* Data:
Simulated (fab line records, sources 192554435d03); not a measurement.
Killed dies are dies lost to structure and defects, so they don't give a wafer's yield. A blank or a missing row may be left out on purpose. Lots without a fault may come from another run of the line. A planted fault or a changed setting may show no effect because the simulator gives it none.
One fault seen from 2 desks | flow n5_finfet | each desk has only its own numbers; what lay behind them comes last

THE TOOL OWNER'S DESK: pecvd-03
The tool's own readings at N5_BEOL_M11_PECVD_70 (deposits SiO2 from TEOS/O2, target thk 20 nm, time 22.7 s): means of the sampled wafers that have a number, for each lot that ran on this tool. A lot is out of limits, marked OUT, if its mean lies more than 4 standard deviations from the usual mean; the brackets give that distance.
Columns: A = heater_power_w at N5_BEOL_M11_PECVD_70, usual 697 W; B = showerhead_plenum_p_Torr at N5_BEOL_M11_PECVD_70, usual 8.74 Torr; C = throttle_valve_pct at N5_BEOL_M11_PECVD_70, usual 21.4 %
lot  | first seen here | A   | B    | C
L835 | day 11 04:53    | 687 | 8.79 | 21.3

* Work request: Repeat the records above line by line, from the first line through the line that contains "THE TOOL OWNER'S DESK: pecvd-03".

* Exercise output:
Simulated (fab line records, sources 192554435d03); not a measurement.
Killed dies are dies lost to structure and defects, so they don't give a wafer's yield. A blank or a missing row may be left out on purpose. Lots without a fault may come from another run of the line. A planted fault or a changed setting may show no effect because the simulator gives it none.
One fault seen from 2 desks | flow n5_finfet | each desk has only its own numbers; what lay behind them comes last

THE TOOL OWNER'S DESK: pecvd-03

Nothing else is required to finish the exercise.